◆ Work request
The lines from the top of the data down to the line with "S1: oxidation temperature, setpoint;" should be repeated exactly, both ends included.

◆ Record set
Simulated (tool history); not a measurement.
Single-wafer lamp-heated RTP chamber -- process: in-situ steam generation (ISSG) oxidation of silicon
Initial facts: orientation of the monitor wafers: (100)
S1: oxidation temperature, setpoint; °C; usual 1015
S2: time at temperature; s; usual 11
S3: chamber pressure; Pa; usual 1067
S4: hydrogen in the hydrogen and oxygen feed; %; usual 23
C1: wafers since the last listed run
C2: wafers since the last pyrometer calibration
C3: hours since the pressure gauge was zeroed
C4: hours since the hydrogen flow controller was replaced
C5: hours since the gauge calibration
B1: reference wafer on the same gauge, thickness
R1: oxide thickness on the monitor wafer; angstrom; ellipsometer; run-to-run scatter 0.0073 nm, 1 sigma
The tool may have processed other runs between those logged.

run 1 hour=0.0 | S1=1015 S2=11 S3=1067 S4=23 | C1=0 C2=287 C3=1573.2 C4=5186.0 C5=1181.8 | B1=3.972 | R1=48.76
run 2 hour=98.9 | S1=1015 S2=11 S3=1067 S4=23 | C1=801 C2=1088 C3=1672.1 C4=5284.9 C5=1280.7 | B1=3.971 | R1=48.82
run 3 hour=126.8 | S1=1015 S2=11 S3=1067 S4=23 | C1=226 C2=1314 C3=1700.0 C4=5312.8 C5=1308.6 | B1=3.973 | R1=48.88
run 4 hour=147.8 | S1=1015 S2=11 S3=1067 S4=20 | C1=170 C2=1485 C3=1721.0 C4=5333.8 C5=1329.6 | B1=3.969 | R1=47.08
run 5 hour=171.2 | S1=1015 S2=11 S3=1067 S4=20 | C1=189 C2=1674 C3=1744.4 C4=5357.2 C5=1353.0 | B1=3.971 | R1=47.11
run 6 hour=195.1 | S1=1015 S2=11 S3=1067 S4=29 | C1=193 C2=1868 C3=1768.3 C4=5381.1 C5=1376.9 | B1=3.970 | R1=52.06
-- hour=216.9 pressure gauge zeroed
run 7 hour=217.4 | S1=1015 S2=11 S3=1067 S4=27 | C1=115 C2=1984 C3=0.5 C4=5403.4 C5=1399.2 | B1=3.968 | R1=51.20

◆ Written response
Simulated (tool history); not a measurement.
Single-wafer lamp-heated RTP chamber -- process: in-situ steam generation (ISSG) oxidation of silicon
Initial facts: orientation of the monitor wafers: (100)
S1: oxidation temperature, setpoint; °C; usual 1015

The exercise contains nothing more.